════

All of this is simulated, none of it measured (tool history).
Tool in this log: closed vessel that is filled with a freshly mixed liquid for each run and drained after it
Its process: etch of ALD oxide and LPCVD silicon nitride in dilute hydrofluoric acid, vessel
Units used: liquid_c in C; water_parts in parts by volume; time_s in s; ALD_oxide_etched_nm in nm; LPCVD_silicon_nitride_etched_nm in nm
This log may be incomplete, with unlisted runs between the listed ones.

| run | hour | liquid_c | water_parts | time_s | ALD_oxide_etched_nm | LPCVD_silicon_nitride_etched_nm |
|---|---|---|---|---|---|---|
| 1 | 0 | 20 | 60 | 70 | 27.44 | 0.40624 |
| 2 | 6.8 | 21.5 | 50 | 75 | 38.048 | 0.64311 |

════

**ASSIGNMENT**
Your task is to return all of the material exactly.

**WRITTEN REPLY**
All of this is simulated, none of it measured (tool history).
Tool in this log: closed vessel that is filled with a freshly mixed liquid for each run and drained after it
Its process: etch of ALD oxide and LPCVD silicon nitride in dilute hydrofluoric acid, vessel
Units used: liquid_c in C; water_parts in parts by volume; time_s in s; ALD_oxide_etched_nm in nm; LPCVD_silicon_nitride_etched_nm in nm
This log may be incomplete, with unlisted runs between the listed ones.

| run | hour | liquid_c | water_parts | time_s | ALD_oxide_etched_nm | LPCVD_silicon_nitride_etched_nm |
|---|---|---|---|---|---|---|
| 1 | 0 | 20 | 60 | 70 | 27.44 | 0.40624 |
| 2 | 6.8 | 21.5 | 50 | 75 | 38.048 | 0.64311 |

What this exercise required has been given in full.